Information supplied =>
┌──

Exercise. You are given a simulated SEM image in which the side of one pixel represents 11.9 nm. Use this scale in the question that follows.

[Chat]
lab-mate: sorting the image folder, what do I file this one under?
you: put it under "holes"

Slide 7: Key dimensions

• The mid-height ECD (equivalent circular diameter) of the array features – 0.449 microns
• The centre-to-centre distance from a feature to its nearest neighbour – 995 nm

└──

Assignment => The response must consist solely of the lines from the first line of the entries through the line containing "features – 0.449 microns", repeated exactly.

Written answer =>
Exercise. You are given a simulated SEM image in which the side of one pixel represents 11.9 nm. Use this scale in the question that follows.

[Chat]
lab-mate: sorting the image folder, what do I file this one under?
you: put it under "holes"

Slide 7: Key dimensions

• The mid-height ECD (equivalent circular diameter) of the array features – 0.449 microns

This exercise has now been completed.